→ EXTRACTED INFORMATION
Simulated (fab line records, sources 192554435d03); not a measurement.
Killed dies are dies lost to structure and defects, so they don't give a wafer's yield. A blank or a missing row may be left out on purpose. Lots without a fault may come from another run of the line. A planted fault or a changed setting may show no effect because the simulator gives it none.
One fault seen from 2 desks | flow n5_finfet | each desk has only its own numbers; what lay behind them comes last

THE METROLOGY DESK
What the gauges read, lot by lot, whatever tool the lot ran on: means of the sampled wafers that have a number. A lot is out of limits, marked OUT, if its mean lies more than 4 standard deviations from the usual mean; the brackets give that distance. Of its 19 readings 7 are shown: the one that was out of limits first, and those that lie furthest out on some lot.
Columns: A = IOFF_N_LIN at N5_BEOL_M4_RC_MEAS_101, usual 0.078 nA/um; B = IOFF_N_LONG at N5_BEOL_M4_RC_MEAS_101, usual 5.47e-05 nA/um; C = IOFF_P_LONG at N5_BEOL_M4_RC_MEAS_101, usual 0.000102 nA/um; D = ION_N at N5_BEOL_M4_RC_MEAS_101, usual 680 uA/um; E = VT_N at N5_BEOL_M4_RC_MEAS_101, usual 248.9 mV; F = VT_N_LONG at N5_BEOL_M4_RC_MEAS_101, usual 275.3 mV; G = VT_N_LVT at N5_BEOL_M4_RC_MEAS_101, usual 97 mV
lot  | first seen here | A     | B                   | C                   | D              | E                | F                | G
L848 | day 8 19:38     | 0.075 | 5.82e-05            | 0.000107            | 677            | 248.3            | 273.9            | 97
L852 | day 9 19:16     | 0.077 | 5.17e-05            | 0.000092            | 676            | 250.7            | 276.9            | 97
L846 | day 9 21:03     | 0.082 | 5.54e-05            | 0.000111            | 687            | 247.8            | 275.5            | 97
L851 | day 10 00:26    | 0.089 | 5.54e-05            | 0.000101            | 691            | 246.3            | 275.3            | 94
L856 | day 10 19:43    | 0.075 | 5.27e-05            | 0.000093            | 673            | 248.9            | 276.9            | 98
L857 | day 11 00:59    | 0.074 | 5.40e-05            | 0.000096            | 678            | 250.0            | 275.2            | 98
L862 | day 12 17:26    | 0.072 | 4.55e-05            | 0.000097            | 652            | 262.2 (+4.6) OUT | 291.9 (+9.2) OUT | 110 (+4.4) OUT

→ EXERCISE
The line containing "THE METROLOGY DESK" marks the end: copy exactly every line from the top of the data above down to it, that line included.

→ WRITTEN ANSWER
Simulated (fab line records, sources 192554435d03); not a measurement.
Killed dies are dies lost to structure and defects, so they don't give a wafer's yield. A blank or a missing row may be left out on purpose. Lots without a fault may come from another run of the line. A planted fault or a changed setting may show no effect because the simulator gives it none.
One fault seen from 2 desks | flow n5_finfet | each desk has only its own numbers; what lay behind them comes last

THE METROLOGY DESK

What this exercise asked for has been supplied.